▶ [Work request]:
Write out exactly the lines from the start of the entries through the one that contains "Log of one tool: closed", including both.

▶ [Extracted data]:

------------------------------

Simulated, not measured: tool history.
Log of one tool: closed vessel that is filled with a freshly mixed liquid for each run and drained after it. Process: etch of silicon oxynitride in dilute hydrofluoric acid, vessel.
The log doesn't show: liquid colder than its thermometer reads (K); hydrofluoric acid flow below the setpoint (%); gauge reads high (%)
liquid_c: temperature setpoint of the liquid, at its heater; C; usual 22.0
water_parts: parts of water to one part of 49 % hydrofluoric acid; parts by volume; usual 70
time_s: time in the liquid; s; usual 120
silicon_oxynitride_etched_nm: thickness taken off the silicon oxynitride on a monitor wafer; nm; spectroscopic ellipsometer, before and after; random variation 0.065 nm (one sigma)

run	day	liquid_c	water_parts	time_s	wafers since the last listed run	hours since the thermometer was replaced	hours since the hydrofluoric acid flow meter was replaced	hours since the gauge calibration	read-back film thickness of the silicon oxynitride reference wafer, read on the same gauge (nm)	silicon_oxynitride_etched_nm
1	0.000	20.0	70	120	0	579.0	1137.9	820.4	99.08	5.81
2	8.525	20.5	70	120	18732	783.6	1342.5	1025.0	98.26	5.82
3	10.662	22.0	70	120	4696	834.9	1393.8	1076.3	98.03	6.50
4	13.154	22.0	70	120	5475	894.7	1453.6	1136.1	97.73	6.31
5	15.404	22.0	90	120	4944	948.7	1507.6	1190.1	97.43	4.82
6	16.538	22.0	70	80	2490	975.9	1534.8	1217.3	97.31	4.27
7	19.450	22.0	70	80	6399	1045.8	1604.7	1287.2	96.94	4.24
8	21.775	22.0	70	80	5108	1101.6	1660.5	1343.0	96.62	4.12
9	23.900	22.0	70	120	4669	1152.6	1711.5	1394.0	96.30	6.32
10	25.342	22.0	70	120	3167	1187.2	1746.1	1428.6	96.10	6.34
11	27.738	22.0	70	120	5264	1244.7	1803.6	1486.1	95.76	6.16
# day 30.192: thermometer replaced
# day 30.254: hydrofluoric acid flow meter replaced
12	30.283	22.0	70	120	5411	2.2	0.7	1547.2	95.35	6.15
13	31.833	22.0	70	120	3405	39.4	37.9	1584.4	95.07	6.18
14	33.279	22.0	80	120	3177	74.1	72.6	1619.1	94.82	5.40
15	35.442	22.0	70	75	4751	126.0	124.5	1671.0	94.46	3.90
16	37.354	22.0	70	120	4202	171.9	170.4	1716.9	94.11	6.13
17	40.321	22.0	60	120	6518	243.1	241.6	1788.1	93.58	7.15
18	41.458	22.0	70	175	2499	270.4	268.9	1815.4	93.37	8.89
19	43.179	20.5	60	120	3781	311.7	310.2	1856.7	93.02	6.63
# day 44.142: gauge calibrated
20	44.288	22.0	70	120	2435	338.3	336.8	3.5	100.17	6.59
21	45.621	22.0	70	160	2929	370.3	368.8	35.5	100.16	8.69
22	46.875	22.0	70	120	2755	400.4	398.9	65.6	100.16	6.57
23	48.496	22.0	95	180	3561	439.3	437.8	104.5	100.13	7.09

------------------------------

▶ [Your solution]:
Simulated, not measured: tool history.
Log of one tool: closed vessel that is filled with a freshly mixed liquid for each run and drained after it. Process: etch of silicon oxynitride in dilute hydrofluoric acid, vessel.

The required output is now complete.